*Data excerpts*:
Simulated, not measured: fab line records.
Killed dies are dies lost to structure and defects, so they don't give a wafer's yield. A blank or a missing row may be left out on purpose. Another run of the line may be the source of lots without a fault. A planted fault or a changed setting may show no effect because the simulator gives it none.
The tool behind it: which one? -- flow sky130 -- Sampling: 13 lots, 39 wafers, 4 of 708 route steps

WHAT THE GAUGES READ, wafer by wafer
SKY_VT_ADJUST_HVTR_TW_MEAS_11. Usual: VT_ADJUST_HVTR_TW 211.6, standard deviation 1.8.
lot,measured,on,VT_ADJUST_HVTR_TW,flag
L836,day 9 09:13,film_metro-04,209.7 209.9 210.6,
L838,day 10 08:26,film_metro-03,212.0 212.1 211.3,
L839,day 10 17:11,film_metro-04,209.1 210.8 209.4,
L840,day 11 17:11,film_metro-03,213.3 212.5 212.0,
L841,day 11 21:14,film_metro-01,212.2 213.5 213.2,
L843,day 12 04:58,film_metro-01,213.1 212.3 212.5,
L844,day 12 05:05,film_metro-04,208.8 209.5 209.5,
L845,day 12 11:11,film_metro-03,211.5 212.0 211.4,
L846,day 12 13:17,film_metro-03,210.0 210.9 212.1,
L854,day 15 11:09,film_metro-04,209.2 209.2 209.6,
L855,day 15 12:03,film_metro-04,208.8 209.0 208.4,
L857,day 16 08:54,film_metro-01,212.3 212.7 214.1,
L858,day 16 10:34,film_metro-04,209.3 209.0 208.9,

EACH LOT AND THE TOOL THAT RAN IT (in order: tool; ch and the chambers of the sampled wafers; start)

*Requirement*: Retype only the lines above between the line with "L855,day 15 12:03,film_metro-04,208.8" and the line with "L858,day 16 10:34,film_metro-04,209.3", counting those two lines as well, and keep every character as it is.

*Exercise solution*:
L855,day 15 12:03,film_metro-04,208.8 209.0 208.4,
L857,day 16 08:54,film_metro-01,212.3 212.7 214.1,
L858,day 16 10:34,film_metro-04,209.3 209.0 208.9,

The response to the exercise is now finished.